▶ **ACTION ITEM**
Reproduce each line from the first in the data through the line that contains "Ti_of_LI_CONTACT_SPUTTER_19.thk nm (the" exactly; give nothing else.

▶ **SOURCE DATA**
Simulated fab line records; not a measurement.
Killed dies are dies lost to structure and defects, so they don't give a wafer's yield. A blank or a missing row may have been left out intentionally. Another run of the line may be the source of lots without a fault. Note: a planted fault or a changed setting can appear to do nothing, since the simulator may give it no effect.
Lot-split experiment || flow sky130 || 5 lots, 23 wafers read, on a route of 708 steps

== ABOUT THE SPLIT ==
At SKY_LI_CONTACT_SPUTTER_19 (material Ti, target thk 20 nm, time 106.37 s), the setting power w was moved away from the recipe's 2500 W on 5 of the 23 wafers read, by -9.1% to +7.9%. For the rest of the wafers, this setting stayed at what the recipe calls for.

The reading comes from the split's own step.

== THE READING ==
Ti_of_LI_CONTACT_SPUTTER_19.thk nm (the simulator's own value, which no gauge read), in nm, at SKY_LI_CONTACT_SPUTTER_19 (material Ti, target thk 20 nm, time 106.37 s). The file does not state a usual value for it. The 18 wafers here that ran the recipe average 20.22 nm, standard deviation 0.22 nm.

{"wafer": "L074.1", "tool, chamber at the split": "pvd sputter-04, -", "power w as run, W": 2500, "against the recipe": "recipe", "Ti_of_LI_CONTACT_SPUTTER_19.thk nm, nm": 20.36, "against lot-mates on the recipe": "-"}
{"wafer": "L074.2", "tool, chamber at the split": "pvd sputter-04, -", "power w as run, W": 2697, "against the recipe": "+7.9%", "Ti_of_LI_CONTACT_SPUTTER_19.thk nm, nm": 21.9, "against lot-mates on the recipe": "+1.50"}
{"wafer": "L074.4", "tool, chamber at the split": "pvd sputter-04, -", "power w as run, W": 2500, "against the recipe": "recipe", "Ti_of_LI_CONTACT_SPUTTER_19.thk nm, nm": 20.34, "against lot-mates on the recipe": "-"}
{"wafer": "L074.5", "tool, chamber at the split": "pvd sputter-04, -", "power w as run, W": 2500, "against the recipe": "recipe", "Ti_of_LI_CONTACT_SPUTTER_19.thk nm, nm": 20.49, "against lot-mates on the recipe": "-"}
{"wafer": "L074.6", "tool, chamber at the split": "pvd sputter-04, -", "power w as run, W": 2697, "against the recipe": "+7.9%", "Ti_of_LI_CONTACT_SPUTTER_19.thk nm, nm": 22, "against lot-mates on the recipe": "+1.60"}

▶ **EXPECTED ANSWER**
Simulated fab line records; not a measurement.
Killed dies are dies lost to structure and defects, so they don't give a wafer's yield. A blank or a missing row may have been left out intentionally. Another run of the line may be the source of lots without a fault. Note: a planted fault or a changed setting can appear to do nothing, since the simulator may give it no effect.
Lot-split experiment || flow sky130 || 5 lots, 23 wafers read, on a route of 708 steps

== ABOUT THE SPLIT ==
At SKY_LI_CONTACT_SPUTTER_19 (material Ti, target thk 20 nm, time 106.37 s), the setting power w was moved away from the recipe's 2500 W on 5 of the 23 wafers read, by -9.1% to +7.9%. For the rest of the wafers, this setting stayed at what the recipe calls for.

The reading comes from the split's own step.

== THE READING ==
Ti_of_LI_CONTACT_SPUTTER_19.thk nm (the simulator's own value, which no gauge read), in nm, at SKY_LI_CONTACT_SPUTTER_19 (material Ti, target thk 20 nm, time 106.37 s). The file does not state a usual value for it. The 18 wafers here that ran the recipe average 20.22 nm, standard deviation 0.22 nm.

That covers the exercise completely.